> **WORK ORDER**
All records below are to be set down exactly, each character intact.

> **RECORDS SUPPLIED**
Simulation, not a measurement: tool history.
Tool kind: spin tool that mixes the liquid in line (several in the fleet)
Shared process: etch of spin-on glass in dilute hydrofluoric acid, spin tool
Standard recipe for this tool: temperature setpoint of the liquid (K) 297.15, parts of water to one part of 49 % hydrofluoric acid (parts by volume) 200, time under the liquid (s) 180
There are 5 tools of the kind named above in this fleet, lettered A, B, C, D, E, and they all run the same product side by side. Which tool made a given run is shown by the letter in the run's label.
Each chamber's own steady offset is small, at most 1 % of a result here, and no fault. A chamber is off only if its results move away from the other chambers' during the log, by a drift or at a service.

> **EXERCISE ANSWER**
Simulation, not a measurement: tool history.
Tool kind: spin tool that mixes the liquid in line (several in the fleet)
Shared process: etch of spin-on glass in dilute hydrofluoric acid, spin tool
Standard recipe for this tool: temperature setpoint of the liquid (K) 297.15, parts of water to one part of 49 % hydrofluoric acid (parts by volume) 200, time under the liquid (s) 180
There are 5 tools of the kind named above in this fleet, lettered A, B, C, D, E, and they all run the same product side by side. Which tool made a given run is shown by the letter in the run's label.
Each chamber's own steady offset is small, at most 1 % of a result here, and no fault. A chamber is off only if its results move away from the other chambers' during the log, by a drift or at a service.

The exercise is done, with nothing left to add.